ENTRIES SUPPLIED:
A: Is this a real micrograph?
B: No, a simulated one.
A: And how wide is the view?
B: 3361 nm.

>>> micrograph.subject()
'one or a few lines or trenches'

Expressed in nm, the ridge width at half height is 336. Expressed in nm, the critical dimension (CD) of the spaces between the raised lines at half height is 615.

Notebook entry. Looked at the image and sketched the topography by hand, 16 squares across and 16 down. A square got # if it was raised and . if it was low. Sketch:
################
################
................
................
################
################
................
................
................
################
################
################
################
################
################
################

WORK ITEM:
What you return must be the lines above that run from the line with "B: 3361 nm." to the line with "Expressed in nm, the ridge", inclusive, each copied exactly.

RESPONSE BOX:
B: 3361 nm.

>>> micrograph.subject()
'one or a few lines or trenches'

Expressed in nm, the ridge width at half height is 336. Expressed in nm, the critical dimension (CD) of the spaces between the raised lines at half height is 615.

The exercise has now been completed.